=== Begin Enclosure ===

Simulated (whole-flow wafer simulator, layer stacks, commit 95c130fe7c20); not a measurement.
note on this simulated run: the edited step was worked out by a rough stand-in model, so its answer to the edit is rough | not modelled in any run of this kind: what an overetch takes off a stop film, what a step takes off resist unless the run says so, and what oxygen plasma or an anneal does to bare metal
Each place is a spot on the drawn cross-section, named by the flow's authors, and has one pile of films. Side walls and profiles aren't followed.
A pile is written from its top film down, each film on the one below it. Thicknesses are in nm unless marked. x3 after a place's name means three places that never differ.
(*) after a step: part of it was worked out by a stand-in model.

=== End Enclosure ===

## Requirement
Would you restate each of the entries word for word?

## Exercise result
Simulated (whole-flow wafer simulator, layer stacks, commit 95c130fe7c20); not a measurement.
note on this simulated run: the edited step was worked out by a rough stand-in model, so its answer to the edit is rough | not modelled in any run of this kind: what an overetch takes off a stop film, what a step takes off resist unless the run says so, and what oxygen plasma or an anneal does to bare metal
Each place is a spot on the drawn cross-section, named by the flow's authors, and has one pile of films. Side walls and profiles aren't followed.
A pile is written from its top film down, each film on the one below it. Thicknesses are in nm unless marked. x3 after a place's name means three places that never differ.
(*) after a step: part of it was worked out by a stand-in model.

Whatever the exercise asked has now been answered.